══════════
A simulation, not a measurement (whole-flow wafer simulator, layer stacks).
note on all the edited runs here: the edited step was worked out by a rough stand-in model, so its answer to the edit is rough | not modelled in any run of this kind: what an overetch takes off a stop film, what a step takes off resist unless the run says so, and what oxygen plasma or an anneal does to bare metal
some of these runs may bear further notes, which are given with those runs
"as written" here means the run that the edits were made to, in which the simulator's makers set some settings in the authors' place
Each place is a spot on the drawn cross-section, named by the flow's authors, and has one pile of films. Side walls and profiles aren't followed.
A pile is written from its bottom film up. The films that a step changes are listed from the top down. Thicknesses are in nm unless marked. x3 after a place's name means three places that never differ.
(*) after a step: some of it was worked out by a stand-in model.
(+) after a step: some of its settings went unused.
══════════

### Action item
For this exercise, retype each entry from above exactly as it stands.

### Response
A simulation, not a measurement (whole-flow wafer simulator, layer stacks).
note on all the edited runs here: the edited step was worked out by a rough stand-in model, so its answer to the edit is rough | not modelled in any run of this kind: what an overetch takes off a stop film, what a step takes off resist unless the run says so, and what oxygen plasma or an anneal does to bare metal
some of these runs may bear further notes, which are given with those runs
"as written" here means the run that the edits were made to, in which the simulator's makers set some settings in the authors' place
Each place is a spot on the drawn cross-section, named by the flow's authors, and has one pile of films. Side walls and profiles aren't followed.
A pile is written from its bottom film up. The films that a step changes are listed from the top down. Thicknesses are in nm unless marked. x3 after a place's name means three places that never differ.
(*) after a step: some of it was worked out by a stand-in model.
(+) after a step: some of its settings went unused.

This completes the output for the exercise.